RECORD EXTRACTS:
-*-*-
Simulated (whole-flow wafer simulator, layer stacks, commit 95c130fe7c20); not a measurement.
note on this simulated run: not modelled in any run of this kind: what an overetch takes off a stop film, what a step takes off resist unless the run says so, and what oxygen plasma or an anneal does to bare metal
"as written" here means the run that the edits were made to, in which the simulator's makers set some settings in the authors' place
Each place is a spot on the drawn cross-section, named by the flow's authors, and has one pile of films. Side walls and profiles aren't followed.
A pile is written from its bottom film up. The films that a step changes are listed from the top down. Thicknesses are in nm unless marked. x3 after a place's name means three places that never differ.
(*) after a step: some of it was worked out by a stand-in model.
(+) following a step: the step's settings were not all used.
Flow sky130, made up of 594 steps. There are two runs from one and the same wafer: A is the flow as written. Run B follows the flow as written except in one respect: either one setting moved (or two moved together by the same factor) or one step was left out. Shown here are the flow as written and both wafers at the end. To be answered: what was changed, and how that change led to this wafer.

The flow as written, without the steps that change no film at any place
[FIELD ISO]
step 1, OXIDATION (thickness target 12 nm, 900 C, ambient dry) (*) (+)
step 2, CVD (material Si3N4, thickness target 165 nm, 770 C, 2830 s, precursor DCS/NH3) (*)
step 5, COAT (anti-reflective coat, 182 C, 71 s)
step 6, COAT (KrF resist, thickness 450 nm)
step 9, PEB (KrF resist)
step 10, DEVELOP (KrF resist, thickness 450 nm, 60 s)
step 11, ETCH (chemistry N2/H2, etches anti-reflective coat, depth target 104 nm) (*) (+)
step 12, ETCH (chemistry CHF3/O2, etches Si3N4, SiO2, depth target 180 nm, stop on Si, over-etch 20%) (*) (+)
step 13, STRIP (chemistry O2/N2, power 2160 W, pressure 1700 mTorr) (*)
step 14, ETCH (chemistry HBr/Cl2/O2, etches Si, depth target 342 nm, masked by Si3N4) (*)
-*-*-

WORK REQUEST: From the entries above, give again exactly the lines running from the line with "step 2, CVD" to the line with "step 10, DEVELOP"; include both of those lines.

TASK SOLUTION:
step 2, CVD (material Si3N4, thickness target 165 nm, 770 C, 2830 s, precursor DCS/NH3) (*)
step 5, COAT (anti-reflective coat, 182 C, 71 s)
step 6, COAT (KrF resist, thickness 450 nm)
step 9, PEB (KrF resist)
step 10, DEVELOP (KrF resist, thickness 450 nm, 60 s)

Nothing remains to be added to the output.